• Task item:
From the line with "4 op DIRECTIONAL_DEP" to the line with "depth nm 10 |", retype every line exactly, including those two, and leave out the rest of the data below.

• Supplied data:
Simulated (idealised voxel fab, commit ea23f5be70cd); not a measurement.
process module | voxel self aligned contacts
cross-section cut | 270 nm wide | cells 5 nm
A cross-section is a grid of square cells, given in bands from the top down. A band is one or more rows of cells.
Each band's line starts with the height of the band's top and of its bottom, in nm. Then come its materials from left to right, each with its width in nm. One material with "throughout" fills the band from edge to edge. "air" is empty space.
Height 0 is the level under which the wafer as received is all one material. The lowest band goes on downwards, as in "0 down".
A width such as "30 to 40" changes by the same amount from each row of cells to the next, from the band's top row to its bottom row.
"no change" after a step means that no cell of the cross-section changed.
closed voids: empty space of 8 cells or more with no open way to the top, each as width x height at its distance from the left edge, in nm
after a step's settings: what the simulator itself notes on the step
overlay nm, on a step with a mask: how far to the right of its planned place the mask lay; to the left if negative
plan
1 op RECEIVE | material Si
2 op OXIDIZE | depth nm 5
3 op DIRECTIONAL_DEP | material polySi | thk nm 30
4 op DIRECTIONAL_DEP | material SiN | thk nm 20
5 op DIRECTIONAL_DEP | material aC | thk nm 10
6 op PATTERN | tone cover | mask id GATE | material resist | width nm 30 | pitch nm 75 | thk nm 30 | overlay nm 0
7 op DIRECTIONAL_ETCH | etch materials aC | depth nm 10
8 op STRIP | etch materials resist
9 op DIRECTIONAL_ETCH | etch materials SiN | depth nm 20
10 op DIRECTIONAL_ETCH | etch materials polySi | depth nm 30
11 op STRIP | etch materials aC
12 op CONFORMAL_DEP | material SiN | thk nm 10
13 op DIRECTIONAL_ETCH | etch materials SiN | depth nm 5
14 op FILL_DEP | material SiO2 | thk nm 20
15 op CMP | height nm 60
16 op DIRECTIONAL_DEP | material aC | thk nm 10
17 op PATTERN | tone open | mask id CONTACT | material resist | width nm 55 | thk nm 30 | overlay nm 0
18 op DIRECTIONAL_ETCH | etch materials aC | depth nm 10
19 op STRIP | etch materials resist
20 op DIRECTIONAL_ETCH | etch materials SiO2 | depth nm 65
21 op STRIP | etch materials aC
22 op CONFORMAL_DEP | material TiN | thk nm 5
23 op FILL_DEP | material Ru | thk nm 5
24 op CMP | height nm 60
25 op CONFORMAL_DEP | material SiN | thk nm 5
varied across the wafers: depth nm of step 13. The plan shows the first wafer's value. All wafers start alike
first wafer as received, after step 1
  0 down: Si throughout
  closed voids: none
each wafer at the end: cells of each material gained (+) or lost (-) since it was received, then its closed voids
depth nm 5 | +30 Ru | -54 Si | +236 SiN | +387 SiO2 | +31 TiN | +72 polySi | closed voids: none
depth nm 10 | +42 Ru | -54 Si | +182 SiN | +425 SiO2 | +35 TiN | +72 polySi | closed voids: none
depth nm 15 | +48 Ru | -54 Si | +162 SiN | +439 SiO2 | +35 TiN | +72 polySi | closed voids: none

• Answer area:
4 op DIRECTIONAL_DEP | material SiN | thk nm 20
5 op DIRECTIONAL_DEP | material aC | thk nm 10
6 op PATTERN | tone cover | mask id GATE | material resist | width nm 30 | pitch nm 75 | thk nm 30 | overlay nm 0
7 op DIRECTIONAL_ETCH | etch materials aC | depth nm 10
8 op STRIP | etch materials resist
9 op DIRECTIONAL_ETCH | etch materials SiN | depth nm 20
10 op DIRECTIONAL_ETCH | etch materials polySi | depth nm 30
11 op STRIP | etch materials aC
12 op CONFORMAL_DEP | material SiN | thk nm 10
13 op DIRECTIONAL_ETCH | etch materials SiN | depth nm 5
14 op FILL_DEP | material SiO2 | thk nm 20
15 op CMP | height nm 60
16 op DIRECTIONAL_DEP | material aC | thk nm 10
17 op PATTERN | tone open | mask id CONTACT | material resist | width nm 55 | thk nm 30 | overlay nm 0
18 op DIRECTIONAL_ETCH | etch materials aC | depth nm 10
19 op STRIP | etch materials resist
20 op DIRECTIONAL_ETCH | etch materials SiO2 | depth nm 65
21 op STRIP | etch materials aC
22 op CONFORMAL_DEP | material TiN | thk nm 5
23 op FILL_DEP | material Ru | thk nm 5
24 op CMP | height nm 60
25 op CONFORMAL_DEP | material SiN | thk nm 5
varied across the wafers: depth nm of step 13. The plan shows the first wafer's value. All wafers start alike
first wafer as received, after step 1
  0 down: Si throughout
  closed voids: none
each wafer at the end: cells of each material gained (+) or lost (-) since it was received, then its closed voids
depth nm 5 | +30 Ru | -54 Si | +236 SiN | +387 SiO2 | +31 TiN | +72 polySi | closed voids: none
depth nm 10 | +42 Ru | -54 Si | +182 SiN | +425 SiO2 | +35 TiN | +72 polySi | closed voids: none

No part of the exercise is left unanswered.